Exercise >>
Please write out word for word the opening lines of the material, including the line with "THE FAULTS, as the simulator had put them in" as the last.

□ □ □ □ □
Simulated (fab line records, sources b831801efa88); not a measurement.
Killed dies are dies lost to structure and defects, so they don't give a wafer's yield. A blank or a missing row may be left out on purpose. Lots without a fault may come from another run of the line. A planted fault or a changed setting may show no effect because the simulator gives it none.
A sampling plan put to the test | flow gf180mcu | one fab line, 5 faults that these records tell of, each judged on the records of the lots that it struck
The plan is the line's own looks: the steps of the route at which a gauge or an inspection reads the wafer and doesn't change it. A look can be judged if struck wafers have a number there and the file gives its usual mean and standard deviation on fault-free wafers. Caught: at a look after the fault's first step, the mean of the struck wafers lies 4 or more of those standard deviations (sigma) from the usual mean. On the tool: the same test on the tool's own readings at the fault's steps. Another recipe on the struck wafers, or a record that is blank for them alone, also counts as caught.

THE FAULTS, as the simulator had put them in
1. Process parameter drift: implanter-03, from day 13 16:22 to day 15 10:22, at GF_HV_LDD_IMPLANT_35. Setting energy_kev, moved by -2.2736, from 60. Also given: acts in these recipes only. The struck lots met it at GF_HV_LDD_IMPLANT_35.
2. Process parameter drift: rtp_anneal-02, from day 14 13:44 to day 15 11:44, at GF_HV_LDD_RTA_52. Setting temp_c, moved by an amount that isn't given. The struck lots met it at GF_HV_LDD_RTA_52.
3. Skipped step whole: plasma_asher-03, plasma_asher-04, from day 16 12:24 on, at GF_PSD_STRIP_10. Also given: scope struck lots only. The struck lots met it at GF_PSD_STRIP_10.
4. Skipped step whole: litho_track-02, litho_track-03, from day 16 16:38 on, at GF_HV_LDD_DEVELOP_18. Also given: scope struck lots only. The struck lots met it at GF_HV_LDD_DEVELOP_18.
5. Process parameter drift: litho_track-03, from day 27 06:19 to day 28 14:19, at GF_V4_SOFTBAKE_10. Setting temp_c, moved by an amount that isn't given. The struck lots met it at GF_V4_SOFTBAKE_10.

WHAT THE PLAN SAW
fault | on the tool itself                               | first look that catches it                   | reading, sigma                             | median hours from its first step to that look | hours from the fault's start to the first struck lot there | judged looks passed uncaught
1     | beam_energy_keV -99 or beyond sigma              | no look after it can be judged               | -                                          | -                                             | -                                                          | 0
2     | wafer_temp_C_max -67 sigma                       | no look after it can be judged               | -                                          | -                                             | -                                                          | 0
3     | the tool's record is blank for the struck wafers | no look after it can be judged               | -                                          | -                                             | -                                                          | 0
□ □ □ □ □

Exercise answer >>
Simulated (fab line records, sources b831801efa88); not a measurement.
Killed dies are dies lost to structure and defects, so they don't give a wafer's yield. A blank or a missing row may be left out on purpose. Lots without a fault may come from another run of the line. A planted fault or a changed setting may show no effect because the simulator gives it none.
A sampling plan put to the test | flow gf180mcu | one fab line, 5 faults that these records tell of, each judged on the records of the lots that it struck
The plan is the line's own looks: the steps of the route at which a gauge or an inspection reads the wafer and doesn't change it. A look can be judged if struck wafers have a number there and the file gives its usual mean and standard deviation on fault-free wafers. Caught: at a look after the fault's first step, the mean of the struck wafers lies 4 or more of those standard deviations (sigma) from the usual mean. On the tool: the same test on the tool's own readings at the fault's steps. Another recipe on the struck wafers, or a record that is blank for them alone, also counts as caught.

THE FAULTS, as the simulator had put them in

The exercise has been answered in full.